Dataset –
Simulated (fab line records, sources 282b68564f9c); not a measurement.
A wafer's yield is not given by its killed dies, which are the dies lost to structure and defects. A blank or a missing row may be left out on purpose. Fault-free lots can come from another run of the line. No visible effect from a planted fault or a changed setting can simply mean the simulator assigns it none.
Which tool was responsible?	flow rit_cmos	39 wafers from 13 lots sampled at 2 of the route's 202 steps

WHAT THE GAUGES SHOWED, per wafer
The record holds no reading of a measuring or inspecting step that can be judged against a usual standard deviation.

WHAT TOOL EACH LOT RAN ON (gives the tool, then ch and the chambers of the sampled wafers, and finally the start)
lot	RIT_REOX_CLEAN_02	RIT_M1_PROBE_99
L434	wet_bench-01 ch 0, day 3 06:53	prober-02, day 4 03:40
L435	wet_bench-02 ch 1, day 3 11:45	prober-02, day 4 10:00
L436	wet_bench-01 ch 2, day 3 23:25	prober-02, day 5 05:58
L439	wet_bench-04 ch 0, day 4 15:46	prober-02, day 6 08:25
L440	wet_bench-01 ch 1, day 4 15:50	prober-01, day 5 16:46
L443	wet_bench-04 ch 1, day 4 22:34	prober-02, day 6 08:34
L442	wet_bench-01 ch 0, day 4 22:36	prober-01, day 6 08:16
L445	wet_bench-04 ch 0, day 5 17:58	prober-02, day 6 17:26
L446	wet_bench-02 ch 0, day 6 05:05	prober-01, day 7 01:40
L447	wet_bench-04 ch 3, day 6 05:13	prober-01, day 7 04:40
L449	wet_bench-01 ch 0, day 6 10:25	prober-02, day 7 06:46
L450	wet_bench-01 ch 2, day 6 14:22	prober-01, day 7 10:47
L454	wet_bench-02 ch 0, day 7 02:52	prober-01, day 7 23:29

Required action – Retype the records above from the very first line down to the line with "The record holds", keeping both of those lines. Include nothing beyond them.

Task response –
Simulated (fab line records, sources 282b68564f9c); not a measurement.
A wafer's yield is not given by its killed dies, which are the dies lost to structure and defects. A blank or a missing row may be left out on purpose. Fault-free lots can come from another run of the line. No visible effect from a planted fault or a changed setting can simply mean the simulator assigns it none.
Which tool was responsible?	flow rit_cmos	39 wafers from 13 lots sampled at 2 of the route's 202 steps

WHAT THE GAUGES SHOWED, per wafer
The record holds no reading of a measuring or inspecting step that can be judged against a usual standard deviation.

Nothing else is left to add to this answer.